+--

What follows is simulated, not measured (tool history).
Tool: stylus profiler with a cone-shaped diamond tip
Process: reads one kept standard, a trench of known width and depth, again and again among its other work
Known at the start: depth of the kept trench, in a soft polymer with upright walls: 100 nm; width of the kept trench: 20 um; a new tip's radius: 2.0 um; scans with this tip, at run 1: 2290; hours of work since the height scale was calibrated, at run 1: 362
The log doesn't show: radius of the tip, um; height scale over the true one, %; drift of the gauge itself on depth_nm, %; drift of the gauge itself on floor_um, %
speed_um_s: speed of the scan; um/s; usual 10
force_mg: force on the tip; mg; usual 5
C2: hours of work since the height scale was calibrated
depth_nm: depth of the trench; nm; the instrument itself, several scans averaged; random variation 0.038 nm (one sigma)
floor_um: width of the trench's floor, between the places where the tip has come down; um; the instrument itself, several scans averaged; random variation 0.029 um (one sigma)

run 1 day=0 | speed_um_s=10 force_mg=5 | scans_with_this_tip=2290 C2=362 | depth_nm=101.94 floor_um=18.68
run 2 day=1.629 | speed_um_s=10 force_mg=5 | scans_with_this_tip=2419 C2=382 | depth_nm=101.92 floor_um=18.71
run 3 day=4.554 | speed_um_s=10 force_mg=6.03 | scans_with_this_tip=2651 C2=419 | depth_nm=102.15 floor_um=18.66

+--

▸ **Brief**
Among the records above, repeat exactly the line with "Known at the", the line with "run 2 day=1.629", and every line in between, and only those.

▸ **Answer section**
Known at the start: depth of the kept trench, in a soft polymer with upright walls: 100 nm; width of the kept trench: 20 um; a new tip's radius: 2.0 um; scans with this tip, at run 1: 2290; hours of work since the height scale was calibrated, at run 1: 362
The log doesn't show: radius of the tip, um; height scale over the true one, %; drift of the gauge itself on depth_nm, %; drift of the gauge itself on floor_um, %
speed_um_s: speed of the scan; um/s; usual 10
force_mg: force on the tip; mg; usual 5
C2: hours of work since the height scale was calibrated
depth_nm: depth of the trench; nm; the instrument itself, several scans averaged; random variation 0.038 nm (one sigma)
floor_um: width of the trench's floor, between the places where the tip has come down; um; the instrument itself, several scans averaged; random variation 0.029 um (one sigma)

run 1 day=0 | speed_um_s=10 force_mg=5 | scans_with_this_tip=2290 C2=362 | depth_nm=101.94 floor_um=18.68
run 2 day=1.629 | speed_um_s=10 force_mg=5 | scans_with_this_tip=2419 C2=382 | depth_nm=101.92 floor_um=18.71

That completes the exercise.